◆ **INFORMATION**
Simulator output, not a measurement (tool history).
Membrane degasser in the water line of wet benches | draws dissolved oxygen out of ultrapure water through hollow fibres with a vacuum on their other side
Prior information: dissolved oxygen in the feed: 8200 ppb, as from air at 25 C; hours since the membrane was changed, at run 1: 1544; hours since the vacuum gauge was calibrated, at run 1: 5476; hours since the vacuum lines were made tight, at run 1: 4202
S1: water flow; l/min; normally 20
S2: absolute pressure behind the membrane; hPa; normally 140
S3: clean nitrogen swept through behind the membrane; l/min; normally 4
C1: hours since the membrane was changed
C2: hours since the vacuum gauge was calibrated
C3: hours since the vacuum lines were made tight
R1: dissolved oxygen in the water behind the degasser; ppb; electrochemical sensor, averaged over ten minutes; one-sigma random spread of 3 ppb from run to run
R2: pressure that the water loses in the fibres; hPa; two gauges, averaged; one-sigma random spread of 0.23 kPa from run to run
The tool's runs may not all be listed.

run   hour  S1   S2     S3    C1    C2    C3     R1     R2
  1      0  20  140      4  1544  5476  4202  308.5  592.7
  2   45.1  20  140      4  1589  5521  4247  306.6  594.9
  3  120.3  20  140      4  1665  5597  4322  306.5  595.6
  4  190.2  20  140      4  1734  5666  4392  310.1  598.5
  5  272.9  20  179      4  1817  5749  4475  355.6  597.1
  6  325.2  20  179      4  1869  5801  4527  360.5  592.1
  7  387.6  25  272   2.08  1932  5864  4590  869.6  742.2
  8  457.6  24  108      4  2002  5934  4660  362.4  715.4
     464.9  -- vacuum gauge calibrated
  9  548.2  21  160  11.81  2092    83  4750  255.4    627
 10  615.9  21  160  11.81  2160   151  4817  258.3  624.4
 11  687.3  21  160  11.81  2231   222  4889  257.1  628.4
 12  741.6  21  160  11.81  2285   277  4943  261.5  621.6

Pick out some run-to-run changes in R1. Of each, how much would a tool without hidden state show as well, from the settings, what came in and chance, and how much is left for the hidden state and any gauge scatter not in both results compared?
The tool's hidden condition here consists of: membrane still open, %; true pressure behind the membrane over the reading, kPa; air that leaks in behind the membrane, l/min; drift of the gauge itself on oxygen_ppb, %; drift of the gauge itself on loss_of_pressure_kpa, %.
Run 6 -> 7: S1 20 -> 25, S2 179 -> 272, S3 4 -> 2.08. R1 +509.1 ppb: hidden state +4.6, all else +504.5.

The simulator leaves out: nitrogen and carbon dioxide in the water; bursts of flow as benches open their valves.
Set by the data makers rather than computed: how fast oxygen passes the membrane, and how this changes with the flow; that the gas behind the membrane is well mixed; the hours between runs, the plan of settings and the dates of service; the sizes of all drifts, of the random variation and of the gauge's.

◆ **ASSIGNED TASK**
What do the lines above say from the one containing "Prior information: dissolved" down to the one containing "Pick out some"? Return them exactly, both end lines included, and only them.

◆ **ANSWER BOX**
Prior information: dissolved oxygen in the feed: 8200 ppb, as from air at 25 C; hours since the membrane was changed, at run 1: 1544; hours since the vacuum gauge was calibrated, at run 1: 5476; hours since the vacuum lines were made tight, at run 1: 4202
S1: water flow; l/min; normally 20
S2: absolute pressure behind the membrane; hPa; normally 140
S3: clean nitrogen swept through behind the membrane; l/min; normally 4
C1: hours since the membrane was changed
C2: hours since the vacuum gauge was calibrated
C3: hours since the vacuum lines were made tight
R1: dissolved oxygen in the water behind the degasser; ppb; electrochemical sensor, averaged over ten minutes; one-sigma random spread of 3 ppb from run to run
R2: pressure that the water loses in the fibres; hPa; two gauges, averaged; one-sigma random spread of 0.23 kPa from run to run
The tool's runs may not all be listed.

run   hour  S1   S2     S3    C1    C2    C3     R1     R2
  1      0  20  140      4  1544  5476  4202  308.5  592.7
  2   45.1  20  140      4  1589  5521  4247  306.6  594.9
  3  120.3  20  140      4  1665  5597  4322  306.5  595.6
  4  190.2  20  140      4  1734  5666  4392  310.1  598.5
  5  272.9  20  179      4  1817  5749  4475  355.6  597.1
  6  325.2  20  179      4  1869  5801  4527  360.5  592.1
  7  387.6  25  272   2.08  1932  5864  4590  869.6  742.2
  8  457.6  24  108      4  2002  5934  4660  362.4  715.4
     464.9  -- vacuum gauge calibrated
  9  548.2  21  160  11.81  2092    83  4750  255.4    627
 10  615.9  21  160  11.81  2160   151  4817  258.3  624.4
 11  687.3  21  160  11.81  2231   222  4889  257.1  628.4
 12  741.6  21  160  11.81  2285   277  4943  261.5  621.6

Pick out some run-to-run changes in R1. Of each, how much would a tool without hidden state show as well, from the settings, what came in and chance, and how much is left for the hidden state and any gauge scatter not in both results compared?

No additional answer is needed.